● **Activity**
Starting at the line with "route steps=325 shown M4@158 I4@163" and going on through the line with "startH: start of", reproduce each line in the records below exactly and nothing more.

● **Extracted data**
-.-.-

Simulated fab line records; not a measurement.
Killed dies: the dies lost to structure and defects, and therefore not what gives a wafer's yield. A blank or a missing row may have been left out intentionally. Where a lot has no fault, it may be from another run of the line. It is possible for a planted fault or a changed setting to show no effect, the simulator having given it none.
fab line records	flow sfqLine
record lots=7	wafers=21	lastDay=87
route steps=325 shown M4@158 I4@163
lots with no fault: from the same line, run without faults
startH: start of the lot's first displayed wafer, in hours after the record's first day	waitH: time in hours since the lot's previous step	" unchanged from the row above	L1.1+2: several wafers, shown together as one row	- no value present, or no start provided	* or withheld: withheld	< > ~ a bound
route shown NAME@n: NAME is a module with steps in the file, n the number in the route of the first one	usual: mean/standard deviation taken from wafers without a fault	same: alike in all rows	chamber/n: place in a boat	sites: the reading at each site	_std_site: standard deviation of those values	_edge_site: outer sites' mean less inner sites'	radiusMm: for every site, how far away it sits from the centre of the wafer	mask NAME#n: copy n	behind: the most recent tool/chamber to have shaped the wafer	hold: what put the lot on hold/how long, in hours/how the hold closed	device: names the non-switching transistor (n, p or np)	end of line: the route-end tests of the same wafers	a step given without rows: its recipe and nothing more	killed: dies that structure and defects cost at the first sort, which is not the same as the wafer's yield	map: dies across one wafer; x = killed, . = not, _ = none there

-.-.-

● **Written reply**
route steps=325 shown M4@158 I4@163
lots with no fault: from the same line, run without faults
startH: start of the lot's first displayed wafer, in hours after the record's first day	waitH: time in hours since the lot's previous step	" unchanged from the row above	L1.1+2: several wafers, shown together as one row	- no value present, or no start provided	* or withheld: withheld	< > ~ a bound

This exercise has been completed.